EXTRACTED RECORDS –
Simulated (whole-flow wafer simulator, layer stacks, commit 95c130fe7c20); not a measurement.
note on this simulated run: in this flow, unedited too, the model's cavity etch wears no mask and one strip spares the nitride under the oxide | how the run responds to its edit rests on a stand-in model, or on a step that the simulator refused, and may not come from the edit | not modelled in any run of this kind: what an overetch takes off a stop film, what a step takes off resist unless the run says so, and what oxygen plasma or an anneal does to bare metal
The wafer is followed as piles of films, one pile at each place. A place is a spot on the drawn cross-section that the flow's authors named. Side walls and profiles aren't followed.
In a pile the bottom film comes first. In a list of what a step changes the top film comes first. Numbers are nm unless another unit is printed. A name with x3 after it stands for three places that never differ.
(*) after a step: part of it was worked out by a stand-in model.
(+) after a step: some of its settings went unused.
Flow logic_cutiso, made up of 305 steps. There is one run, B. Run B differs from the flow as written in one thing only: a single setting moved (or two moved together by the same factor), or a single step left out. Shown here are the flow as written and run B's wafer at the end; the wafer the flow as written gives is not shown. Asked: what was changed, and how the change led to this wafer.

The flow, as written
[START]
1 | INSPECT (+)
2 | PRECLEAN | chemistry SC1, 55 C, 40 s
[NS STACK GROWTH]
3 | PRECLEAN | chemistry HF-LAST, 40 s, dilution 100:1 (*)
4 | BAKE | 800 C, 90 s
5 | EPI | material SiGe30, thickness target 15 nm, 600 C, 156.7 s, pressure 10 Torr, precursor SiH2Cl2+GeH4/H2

ACTIVITY – Using the data above, print exactly the lines from the line that contains "In a pile the" through the line that contains "(+) after a", with both included.

REPLY –
In a pile the bottom film comes first. In a list of what a step changes the top film comes first. Numbers are nm unless another unit is printed. A name with x3 after it stands for three places that never differ.
(*) after a step: part of it was worked out by a stand-in model.
(+) after a step: some of its settings went unused.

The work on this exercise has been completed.